* [SOURCE MATERIAL]
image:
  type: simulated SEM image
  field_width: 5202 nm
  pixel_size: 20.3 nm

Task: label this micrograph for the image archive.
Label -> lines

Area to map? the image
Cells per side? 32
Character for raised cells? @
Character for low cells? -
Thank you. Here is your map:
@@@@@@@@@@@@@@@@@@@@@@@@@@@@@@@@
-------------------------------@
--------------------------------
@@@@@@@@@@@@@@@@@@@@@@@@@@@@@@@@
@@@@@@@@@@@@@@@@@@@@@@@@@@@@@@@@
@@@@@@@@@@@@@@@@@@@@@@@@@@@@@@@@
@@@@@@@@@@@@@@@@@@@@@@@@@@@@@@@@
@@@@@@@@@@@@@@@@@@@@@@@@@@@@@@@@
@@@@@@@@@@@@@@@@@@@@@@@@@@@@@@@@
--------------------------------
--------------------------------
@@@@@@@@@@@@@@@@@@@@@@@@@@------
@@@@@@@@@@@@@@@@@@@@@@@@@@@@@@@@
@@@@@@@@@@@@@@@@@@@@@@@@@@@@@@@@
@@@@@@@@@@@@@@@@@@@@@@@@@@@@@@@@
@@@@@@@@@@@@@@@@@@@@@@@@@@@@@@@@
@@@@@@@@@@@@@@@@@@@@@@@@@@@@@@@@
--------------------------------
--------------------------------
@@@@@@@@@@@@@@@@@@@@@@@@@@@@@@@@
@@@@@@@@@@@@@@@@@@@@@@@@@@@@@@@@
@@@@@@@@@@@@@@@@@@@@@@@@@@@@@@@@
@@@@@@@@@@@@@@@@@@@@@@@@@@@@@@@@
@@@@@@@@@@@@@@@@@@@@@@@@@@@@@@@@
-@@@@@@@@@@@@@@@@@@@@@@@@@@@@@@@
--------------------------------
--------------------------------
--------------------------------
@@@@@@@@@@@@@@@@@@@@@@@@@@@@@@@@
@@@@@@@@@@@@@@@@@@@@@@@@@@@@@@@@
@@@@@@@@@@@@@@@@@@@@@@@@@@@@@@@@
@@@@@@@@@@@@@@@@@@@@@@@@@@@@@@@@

* [WORK REQUEST] Return, exactly as they stand, the lines from the start of the records above through the line with "Character for low", both ends included, and no other lines.

* [TASK SOLUTION]
image:
  type: simulated SEM image
  field_width: 5202 nm
  pixel_size: 20.3 nm

Task: label this micrograph for the image archive.
Label -> lines

Area to map? the image
Cells per side? 32
Character for raised cells? @
Character for low cells? -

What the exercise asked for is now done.